*** Block opens ***
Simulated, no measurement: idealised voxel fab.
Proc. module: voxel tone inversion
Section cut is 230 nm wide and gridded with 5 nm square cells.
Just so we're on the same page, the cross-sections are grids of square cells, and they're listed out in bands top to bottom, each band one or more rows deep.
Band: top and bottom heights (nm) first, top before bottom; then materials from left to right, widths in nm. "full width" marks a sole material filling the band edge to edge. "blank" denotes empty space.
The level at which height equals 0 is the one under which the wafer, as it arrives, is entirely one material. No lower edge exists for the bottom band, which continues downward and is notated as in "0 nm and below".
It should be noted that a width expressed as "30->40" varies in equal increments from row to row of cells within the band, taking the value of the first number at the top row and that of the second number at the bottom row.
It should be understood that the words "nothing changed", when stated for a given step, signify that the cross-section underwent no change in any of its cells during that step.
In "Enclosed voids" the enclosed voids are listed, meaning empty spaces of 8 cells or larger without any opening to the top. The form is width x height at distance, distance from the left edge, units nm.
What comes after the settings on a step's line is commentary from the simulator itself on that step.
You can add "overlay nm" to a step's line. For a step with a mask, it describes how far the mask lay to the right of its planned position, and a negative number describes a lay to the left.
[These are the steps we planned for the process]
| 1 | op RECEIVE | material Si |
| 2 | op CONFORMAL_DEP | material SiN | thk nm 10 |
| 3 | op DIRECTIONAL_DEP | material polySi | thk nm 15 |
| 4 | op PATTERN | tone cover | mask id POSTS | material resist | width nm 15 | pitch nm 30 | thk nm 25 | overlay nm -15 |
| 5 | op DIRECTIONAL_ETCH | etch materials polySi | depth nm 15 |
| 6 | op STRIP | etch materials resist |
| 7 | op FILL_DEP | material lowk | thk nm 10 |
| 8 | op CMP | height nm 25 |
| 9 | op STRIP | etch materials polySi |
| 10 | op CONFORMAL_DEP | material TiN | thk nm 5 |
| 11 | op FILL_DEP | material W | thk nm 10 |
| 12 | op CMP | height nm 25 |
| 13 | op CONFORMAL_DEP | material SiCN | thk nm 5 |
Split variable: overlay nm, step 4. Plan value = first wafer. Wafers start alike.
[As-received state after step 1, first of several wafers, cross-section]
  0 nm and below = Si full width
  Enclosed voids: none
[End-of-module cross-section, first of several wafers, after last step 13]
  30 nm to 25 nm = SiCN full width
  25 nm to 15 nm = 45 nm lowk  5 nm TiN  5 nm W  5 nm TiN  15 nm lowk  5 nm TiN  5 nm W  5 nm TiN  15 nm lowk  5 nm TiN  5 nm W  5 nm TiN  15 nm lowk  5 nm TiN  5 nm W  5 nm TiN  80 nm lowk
*** Block closes ***

:: Work task ::
Using only the entries above, output the line with "What comes after", the line with "You can add", and all lines between them, exactly as they stand.

:: Task solution ::
What comes after the settings on a step's line is commentary from the simulator itself on that step.
You can add "overlay nm" to a step's line. For a step with a mask, it describes how far the mask lay to the right of its planned position, and a negative number describes a lay to the left.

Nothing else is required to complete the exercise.